▶ Brief
The answer consists solely of the data below, reproduced exactly.

▶ Provided records
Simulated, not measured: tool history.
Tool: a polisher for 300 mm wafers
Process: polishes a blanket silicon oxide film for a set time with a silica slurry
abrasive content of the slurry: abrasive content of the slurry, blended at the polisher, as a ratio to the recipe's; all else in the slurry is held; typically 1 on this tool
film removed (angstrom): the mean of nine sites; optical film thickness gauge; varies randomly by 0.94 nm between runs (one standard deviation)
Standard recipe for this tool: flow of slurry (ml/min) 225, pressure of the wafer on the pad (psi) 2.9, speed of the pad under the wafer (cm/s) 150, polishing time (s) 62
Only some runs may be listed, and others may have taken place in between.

▶ Written response
Simulated, not measured: tool history.
Tool: a polisher for 300 mm wafers
Process: polishes a blanket silicon oxide film for a set time with a silica slurry
abrasive content of the slurry: abrasive content of the slurry, blended at the polisher, as a ratio to the recipe's; all else in the slurry is held; typically 1 on this tool
film removed (angstrom): the mean of nine sites; optical film thickness gauge; varies randomly by 0.94 nm between runs (one standard deviation)
Standard recipe for this tool: flow of slurry (ml/min) 225, pressure of the wafer on the pad (psi) 2.9, speed of the pad under the wafer (cm/s) 150, polishing time (s) 62
Only some runs may be listed, and others may have taken place in between.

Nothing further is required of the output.